Work instruction: The response must restate all of the data word for word.

*** Provided data ***

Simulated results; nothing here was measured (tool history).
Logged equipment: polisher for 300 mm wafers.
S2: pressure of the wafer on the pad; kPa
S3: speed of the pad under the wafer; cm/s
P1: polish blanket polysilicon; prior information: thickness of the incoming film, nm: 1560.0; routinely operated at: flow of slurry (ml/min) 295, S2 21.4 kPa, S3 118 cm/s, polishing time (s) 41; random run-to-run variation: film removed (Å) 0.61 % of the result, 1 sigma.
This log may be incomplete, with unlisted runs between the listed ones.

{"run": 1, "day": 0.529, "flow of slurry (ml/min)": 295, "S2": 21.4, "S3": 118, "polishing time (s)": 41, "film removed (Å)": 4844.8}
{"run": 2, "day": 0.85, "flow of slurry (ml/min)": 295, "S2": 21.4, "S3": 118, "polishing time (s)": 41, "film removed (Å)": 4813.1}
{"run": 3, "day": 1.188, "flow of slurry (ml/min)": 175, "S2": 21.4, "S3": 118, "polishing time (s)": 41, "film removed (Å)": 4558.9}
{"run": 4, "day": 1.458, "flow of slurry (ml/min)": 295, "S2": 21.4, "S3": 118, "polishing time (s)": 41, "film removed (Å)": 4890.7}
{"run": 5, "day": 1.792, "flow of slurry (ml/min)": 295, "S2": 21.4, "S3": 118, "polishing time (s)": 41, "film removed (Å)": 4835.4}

*** End of Provided data ***

Exercise solution:
Simulated results; nothing here was measured (tool history).
Logged equipment: polisher for 300 mm wafers.
S2: pressure of the wafer on the pad; kPa
S3: speed of the pad under the wafer; cm/s
P1: polish blanket polysilicon; prior information: thickness of the incoming film, nm: 1560.0; routinely operated at: flow of slurry (ml/min) 295, S2 21.4 kPa, S3 118 cm/s, polishing time (s) 41; random run-to-run variation: film removed (Å) 0.61 % of the result, 1 sigma.
This log may be incomplete, with unlisted runs between the listed ones.

{"run": 1, "day": 0.529, "flow of slurry (ml/min)": 295, "S2": 21.4, "S3": 118, "polishing time (s)": 41, "film removed (Å)": 4844.8}
{"run": 2, "day": 0.85, "flow of slurry (ml/min)": 295, "S2": 21.4, "S3": 118, "polishing time (s)": 41, "film removed (Å)": 4813.1}
{"run": 3, "day": 1.188, "flow of slurry (ml/min)": 175, "S2": 21.4, "S3": 118, "polishing time (s)": 41, "film removed (Å)": 4558.9}
{"run": 4, "day": 1.458, "flow of slurry (ml/min)": 295, "S2": 21.4, "S3": 118, "polishing time (s)": 41, "film removed (Å)": 4890.7}
{"run": 5, "day": 1.792, "flow of slurry (ml/min)": 295, "S2": 21.4, "S3": 118, "polishing time (s)": 41, "film removed (Å)": 4835.4}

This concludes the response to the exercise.